Extracted material —
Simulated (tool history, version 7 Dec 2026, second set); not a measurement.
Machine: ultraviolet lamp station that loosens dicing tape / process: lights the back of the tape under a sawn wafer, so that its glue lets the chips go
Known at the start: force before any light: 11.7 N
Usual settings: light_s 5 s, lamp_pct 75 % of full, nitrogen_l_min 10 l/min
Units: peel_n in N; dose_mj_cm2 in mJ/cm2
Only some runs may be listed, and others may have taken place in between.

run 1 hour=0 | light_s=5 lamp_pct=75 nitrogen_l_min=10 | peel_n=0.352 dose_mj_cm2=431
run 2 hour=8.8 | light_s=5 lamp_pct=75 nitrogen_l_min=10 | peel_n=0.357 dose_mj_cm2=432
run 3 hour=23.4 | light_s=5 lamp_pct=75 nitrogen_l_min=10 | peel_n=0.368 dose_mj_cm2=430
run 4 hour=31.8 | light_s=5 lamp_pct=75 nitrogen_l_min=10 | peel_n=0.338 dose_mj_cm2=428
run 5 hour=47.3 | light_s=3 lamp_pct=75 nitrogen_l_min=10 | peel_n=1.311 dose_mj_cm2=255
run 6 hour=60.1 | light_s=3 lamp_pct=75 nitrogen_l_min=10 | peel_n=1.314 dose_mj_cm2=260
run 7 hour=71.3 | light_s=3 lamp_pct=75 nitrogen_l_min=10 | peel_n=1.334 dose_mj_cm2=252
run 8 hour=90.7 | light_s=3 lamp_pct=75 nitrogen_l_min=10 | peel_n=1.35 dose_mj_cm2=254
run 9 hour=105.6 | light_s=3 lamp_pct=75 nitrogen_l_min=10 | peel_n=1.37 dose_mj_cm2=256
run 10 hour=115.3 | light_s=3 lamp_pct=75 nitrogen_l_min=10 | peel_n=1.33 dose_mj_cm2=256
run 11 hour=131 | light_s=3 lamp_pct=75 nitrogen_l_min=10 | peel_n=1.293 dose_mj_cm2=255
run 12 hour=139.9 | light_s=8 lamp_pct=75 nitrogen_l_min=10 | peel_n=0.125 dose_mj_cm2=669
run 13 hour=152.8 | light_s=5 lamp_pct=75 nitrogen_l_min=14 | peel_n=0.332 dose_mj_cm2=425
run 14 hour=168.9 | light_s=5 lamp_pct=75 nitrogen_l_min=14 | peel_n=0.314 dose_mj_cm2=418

Assignment — Word for word, quote the lines of the material from the first line through the line with "Known at the", both ends included.

Response —
Simulated (tool history, version 7 Dec 2026, second set); not a measurement.
Machine: ultraviolet lamp station that loosens dicing tape / process: lights the back of the tape under a sawn wafer, so that its glue lets the chips go
Known at the start: force before any light: 11.7 N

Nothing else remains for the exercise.